ASSIGNED TASK
Repeat exactly, please, the lines that begin at the start of the listing and end at the line holding "lots with no".

§

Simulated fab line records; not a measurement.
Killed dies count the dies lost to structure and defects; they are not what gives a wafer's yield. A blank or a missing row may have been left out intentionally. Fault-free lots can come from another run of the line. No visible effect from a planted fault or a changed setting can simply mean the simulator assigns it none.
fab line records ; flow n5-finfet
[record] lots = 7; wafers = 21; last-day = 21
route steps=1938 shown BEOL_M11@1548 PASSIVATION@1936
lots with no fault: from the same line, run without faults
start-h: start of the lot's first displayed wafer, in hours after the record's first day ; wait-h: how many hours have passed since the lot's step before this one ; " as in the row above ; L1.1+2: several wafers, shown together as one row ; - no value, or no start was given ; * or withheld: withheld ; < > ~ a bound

§

WORKED SOLUTION
Simulated fab line records; not a measurement.
Killed dies count the dies lost to structure and defects; they are not what gives a wafer's yield. A blank or a missing row may have been left out intentionally. Fault-free lots can come from another run of the line. No visible effect from a planted fault or a changed setting can simply mean the simulator assigns it none.
fab line records ; flow n5-finfet
[record] lots = 7; wafers = 21; last-day = 21
route steps=1938 shown BEOL_M11@1548 PASSIVATION@1936
lots with no fault: from the same line, run without faults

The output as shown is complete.